• Exercise: Up to and including the line that contains "S4: abrasive content", return every line from the start of the data, unchanged.

• Data section:
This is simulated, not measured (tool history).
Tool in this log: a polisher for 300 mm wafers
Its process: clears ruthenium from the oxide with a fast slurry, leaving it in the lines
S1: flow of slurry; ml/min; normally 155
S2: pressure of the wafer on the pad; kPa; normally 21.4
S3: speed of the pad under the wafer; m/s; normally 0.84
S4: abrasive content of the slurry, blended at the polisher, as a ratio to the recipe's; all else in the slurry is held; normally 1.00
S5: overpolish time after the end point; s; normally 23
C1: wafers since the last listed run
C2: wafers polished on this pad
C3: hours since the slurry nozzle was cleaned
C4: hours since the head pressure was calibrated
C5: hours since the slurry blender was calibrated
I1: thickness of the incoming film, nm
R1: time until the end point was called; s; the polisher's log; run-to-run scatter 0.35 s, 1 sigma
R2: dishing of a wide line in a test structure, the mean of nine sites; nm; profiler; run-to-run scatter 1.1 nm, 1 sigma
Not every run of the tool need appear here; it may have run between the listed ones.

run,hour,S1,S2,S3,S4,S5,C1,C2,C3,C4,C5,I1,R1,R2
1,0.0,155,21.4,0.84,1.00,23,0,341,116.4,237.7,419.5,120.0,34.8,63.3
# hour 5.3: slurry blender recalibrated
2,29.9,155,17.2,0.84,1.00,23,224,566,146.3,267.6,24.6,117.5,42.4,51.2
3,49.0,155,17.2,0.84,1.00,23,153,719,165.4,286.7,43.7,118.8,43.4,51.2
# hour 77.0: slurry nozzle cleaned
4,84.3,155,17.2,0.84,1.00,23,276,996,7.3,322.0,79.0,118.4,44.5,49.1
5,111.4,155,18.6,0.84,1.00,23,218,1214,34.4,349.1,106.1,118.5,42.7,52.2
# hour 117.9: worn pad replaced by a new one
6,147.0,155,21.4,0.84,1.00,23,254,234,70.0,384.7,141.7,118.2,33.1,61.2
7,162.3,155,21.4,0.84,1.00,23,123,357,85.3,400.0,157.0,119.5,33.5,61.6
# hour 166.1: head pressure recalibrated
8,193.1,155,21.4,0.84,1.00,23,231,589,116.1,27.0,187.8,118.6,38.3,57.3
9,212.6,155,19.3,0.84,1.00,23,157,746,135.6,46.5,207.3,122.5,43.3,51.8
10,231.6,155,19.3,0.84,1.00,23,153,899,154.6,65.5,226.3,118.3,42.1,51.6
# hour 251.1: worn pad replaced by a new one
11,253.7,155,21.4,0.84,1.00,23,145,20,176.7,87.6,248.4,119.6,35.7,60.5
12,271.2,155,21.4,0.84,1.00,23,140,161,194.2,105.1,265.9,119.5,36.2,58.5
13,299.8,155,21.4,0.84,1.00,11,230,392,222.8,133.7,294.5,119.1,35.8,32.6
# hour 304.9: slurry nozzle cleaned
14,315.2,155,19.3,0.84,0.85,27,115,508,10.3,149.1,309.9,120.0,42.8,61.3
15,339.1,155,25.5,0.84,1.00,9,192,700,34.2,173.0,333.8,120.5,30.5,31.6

• Written reply:
This is simulated, not measured (tool history).
Tool in this log: a polisher for 300 mm wafers
Its process: clears ruthenium from the oxide with a fast slurry, leaving it in the lines
S1: flow of slurry; ml/min; normally 155
S2: pressure of the wafer on the pad; kPa; normally 21.4
S3: speed of the pad under the wafer; m/s; normally 0.84
S4: abrasive content of the slurry, blended at the polisher, as a ratio to the recipe's; all else in the slurry is held; normally 1.00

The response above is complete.